WORK ITEM -
Please retype the records below exactly as they stand.

DATA EXTRACT -
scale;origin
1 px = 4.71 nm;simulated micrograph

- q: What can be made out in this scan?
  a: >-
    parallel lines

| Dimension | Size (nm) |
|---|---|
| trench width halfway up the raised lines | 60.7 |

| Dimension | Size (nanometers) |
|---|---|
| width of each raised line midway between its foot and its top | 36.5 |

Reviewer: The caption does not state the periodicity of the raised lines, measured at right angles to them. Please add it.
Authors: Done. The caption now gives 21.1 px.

WRITTEN ANSWER -
scale;origin
1 px = 4.71 nm;simulated micrograph

- q: What can be made out in this scan?
  a: >-
    parallel lines

| Dimension | Size (nm) |
|---|---|
| trench width halfway up the raised lines | 60.7 |

| Dimension | Size (nanometers) |
|---|---|
| width of each raised line midway between its foot and its top | 36.5 |

Reviewer: The caption does not state the periodicity of the raised lines, measured at right angles to them. Please add it.
Authors: Done. The caption now gives 21.1 px.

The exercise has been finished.